» EXERCISE
Starting with the first line of the records, write out each line exactly until you have included the line containing "cross-section cut | 220 nm wide | cells 5 nm".

» DATA FOR REVIEW
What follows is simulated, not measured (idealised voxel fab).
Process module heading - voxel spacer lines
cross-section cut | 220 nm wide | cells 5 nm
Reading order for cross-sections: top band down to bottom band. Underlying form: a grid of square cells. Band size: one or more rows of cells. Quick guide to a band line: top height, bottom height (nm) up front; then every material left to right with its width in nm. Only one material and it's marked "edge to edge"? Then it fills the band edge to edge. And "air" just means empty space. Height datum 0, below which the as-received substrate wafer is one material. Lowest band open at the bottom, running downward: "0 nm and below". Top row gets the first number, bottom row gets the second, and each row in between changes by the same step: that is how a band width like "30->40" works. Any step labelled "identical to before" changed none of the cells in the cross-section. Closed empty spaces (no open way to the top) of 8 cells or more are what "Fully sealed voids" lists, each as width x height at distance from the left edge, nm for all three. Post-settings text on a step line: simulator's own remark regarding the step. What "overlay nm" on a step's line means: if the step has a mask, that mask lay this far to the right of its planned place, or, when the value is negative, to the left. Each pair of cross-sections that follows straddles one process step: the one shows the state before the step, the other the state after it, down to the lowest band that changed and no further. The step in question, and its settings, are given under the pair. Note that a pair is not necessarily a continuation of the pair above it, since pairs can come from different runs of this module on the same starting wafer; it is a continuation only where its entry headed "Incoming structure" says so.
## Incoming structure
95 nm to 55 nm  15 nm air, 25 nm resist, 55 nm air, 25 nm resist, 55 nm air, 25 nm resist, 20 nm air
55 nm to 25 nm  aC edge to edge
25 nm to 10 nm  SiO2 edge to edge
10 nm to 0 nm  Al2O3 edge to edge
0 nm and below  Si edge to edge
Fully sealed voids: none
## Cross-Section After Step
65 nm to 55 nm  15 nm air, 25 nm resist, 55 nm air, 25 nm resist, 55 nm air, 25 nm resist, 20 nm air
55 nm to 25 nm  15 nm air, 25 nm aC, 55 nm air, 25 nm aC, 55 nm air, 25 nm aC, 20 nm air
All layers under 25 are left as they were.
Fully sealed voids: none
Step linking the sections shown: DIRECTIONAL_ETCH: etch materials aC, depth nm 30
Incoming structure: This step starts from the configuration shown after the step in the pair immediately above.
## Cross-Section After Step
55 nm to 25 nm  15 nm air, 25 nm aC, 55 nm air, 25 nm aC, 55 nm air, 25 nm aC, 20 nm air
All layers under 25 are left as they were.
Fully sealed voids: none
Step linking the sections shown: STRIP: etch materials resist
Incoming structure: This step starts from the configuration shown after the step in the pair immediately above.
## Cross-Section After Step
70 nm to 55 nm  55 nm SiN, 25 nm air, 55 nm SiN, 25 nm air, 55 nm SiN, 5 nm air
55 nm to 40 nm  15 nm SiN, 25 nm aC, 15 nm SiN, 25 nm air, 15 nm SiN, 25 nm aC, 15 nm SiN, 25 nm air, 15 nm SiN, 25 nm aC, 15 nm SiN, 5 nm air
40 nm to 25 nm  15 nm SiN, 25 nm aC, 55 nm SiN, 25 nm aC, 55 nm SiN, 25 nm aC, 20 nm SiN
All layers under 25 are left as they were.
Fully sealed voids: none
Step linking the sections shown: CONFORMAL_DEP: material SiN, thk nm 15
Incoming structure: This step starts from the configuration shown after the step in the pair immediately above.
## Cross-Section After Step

» ANSWER AREA
What follows is simulated, not measured (idealised voxel fab).
Process module heading - voxel spacer lines
cross-section cut | 220 nm wide | cells 5 nm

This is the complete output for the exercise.